→ Action item
Once the line containing "Simulated SEM image detected." is found in the entries below, restate it and each following line word for word, stopping after the line containing "B: In the image?".

→ Dataset excerpts
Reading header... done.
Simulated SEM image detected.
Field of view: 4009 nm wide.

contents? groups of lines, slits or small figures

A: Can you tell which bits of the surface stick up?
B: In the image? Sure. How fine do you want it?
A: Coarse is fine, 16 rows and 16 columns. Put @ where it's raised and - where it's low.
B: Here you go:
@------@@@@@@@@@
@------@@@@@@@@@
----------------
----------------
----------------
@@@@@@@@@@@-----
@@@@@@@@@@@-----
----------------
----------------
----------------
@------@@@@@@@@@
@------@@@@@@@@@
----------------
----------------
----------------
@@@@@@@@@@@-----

→ Task result
Simulated SEM image detected.
Field of view: 4009 nm wide.

contents? groups of lines, slits or small figures

A: Can you tell which bits of the surface stick up?
B: In the image? Sure. How fine do you want it?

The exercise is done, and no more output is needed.